**INFORMATION:**
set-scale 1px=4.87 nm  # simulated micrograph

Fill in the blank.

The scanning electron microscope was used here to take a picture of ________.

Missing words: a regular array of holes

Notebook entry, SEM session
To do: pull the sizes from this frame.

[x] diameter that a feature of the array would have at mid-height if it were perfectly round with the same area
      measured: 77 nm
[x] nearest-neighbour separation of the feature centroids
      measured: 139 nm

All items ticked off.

**WORK REQUEST:** Among the lines above, find the one with "The scanning electron" and the one with "measured: 139 nm". Quote both and everything between them, exactly.

**WRITTEN ANSWER:**
The scanning electron microscope was used here to take a picture of ________.

Missing words: a regular array of holes

Notebook entry, SEM session
To do: pull the sizes from this frame.

[x] diameter that a feature of the array would have at mid-height if it were perfectly round with the same area
      measured: 77 nm
[x] nearest-neighbour separation of the feature centroids
      measured: 139 nm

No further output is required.